> _Record excerpts_
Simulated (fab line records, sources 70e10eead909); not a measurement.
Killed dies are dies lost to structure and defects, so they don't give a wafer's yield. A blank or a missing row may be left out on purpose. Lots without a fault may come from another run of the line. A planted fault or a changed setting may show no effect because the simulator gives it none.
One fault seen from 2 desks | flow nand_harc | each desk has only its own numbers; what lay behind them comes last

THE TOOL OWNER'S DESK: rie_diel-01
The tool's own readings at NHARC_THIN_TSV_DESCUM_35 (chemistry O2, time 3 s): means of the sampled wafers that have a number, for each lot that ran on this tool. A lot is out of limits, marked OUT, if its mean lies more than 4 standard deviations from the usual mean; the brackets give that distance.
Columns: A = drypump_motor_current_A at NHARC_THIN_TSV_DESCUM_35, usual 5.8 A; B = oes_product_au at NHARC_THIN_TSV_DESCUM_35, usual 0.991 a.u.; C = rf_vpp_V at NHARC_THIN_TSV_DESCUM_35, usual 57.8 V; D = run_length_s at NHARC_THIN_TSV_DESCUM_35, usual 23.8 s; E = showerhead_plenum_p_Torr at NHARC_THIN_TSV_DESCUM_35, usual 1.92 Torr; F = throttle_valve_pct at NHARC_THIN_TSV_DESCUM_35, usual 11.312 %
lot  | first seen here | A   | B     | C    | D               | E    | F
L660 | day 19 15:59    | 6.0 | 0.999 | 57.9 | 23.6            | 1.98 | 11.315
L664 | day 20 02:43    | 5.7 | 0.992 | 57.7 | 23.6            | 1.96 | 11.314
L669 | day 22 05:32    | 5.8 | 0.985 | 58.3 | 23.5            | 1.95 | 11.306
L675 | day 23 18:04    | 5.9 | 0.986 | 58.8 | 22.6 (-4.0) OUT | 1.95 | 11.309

> _Assigned task_
Reproduce exactly every line that sits between the start of the entries and the line bearing "L669 | day 22", counting both of those lines.

> _Task response_
Simulated (fab line records, sources 70e10eead909); not a measurement.
Killed dies are dies lost to structure and defects, so they don't give a wafer's yield. A blank or a missing row may be left out on purpose. Lots without a fault may come from another run of the line. A planted fault or a changed setting may show no effect because the simulator gives it none.
One fault seen from 2 desks | flow nand_harc | each desk has only its own numbers; what lay behind them comes last

THE TOOL OWNER'S DESK: rie_diel-01
The tool's own readings at NHARC_THIN_TSV_DESCUM_35 (chemistry O2, time 3 s): means of the sampled wafers that have a number, for each lot that ran on this tool. A lot is out of limits, marked OUT, if its mean lies more than 4 standard deviations from the usual mean; the brackets give that distance.
Columns: A = drypump_motor_current_A at NHARC_THIN_TSV_DESCUM_35, usual 5.8 A; B = oes_product_au at NHARC_THIN_TSV_DESCUM_35, usual 0.991 a.u.; C = rf_vpp_V at NHARC_THIN_TSV_DESCUM_35, usual 57.8 V; D = run_length_s at NHARC_THIN_TSV_DESCUM_35, usual 23.8 s; E = showerhead_plenum_p_Torr at NHARC_THIN_TSV_DESCUM_35, usual 1.92 Torr; F = throttle_valve_pct at NHARC_THIN_TSV_DESCUM_35, usual 11.312 %
lot  | first seen here | A   | B     | C    | D               | E    | F
L660 | day 19 15:59    | 6.0 | 0.999 | 57.9 | 23.6            | 1.98 | 11.315
L664 | day 20 02:43    | 5.7 | 0.992 | 57.7 | 23.6            | 1.96 | 11.314
L669 | day 22 05:32    | 5.8 | 0.985 | 58.3 | 23.5            | 1.95 | 11.306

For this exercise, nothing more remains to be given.